→ **ASSIGNED TASK**
In the listing below, find the line that contains "Killed dies count" and the line that contains "sound on defect_inspect-02, day". Quote both and every line between them, exactly, and nothing more.

→ **DATA EXTRACTS**
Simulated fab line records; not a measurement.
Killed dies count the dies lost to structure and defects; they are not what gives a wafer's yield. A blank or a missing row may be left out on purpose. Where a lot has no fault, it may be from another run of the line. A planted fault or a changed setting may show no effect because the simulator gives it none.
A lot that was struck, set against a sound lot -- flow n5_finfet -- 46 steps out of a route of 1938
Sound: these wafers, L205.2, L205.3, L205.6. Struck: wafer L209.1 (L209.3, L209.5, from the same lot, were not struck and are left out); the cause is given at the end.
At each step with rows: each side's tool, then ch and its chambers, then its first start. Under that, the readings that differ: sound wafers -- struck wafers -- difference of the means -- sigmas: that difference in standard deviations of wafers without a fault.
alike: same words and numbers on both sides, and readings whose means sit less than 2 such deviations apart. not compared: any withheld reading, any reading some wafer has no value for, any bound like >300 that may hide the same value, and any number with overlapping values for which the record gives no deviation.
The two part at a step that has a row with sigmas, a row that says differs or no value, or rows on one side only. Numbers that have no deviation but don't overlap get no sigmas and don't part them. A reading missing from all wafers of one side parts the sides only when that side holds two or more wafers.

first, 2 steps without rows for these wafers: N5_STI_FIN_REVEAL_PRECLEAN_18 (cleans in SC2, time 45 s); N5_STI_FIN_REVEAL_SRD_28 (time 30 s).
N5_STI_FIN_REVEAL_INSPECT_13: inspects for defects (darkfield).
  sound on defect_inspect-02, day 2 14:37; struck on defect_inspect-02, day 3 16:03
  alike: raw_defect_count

→ **TASK SOLUTION**
Killed dies count the dies lost to structure and defects; they are not what gives a wafer's yield. A blank or a missing row may be left out on purpose. Where a lot has no fault, it may be from another run of the line. A planted fault or a changed setting may show no effect because the simulator gives it none.
A lot that was struck, set against a sound lot -- flow n5_finfet -- 46 steps out of a route of 1938
Sound: these wafers, L205.2, L205.3, L205.6. Struck: wafer L209.1 (L209.3, L209.5, from the same lot, were not struck and are left out); the cause is given at the end.
At each step with rows: each side's tool, then ch and its chambers, then its first start. Under that, the readings that differ: sound wafers -- struck wafers -- difference of the means -- sigmas: that difference in standard deviations of wafers without a fault.
alike: same words and numbers on both sides, and readings whose means sit less than 2 such deviations apart. not compared: any withheld reading, any reading some wafer has no value for, any bound like >300 that may hide the same value, and any number with overlapping values for which the record gives no deviation.
The two part at a step that has a row with sigmas, a row that says differs or no value, or rows on one side only. Numbers that have no deviation but don't overlap get no sigmas and don't part them. A reading missing from all wafers of one side parts the sides only when that side holds two or more wafers.

first, 2 steps without rows for these wafers: N5_STI_FIN_REVEAL_PRECLEAN_18 (cleans in SC2, time 45 s); N5_STI_FIN_REVEAL_SRD_28 (time 30 s).
N5_STI_FIN_REVEAL_INSPECT_13: inspects for defects (darkfield).
  sound on defect_inspect-02, day 2 14:37; struck on defect_inspect-02, day 3 16:03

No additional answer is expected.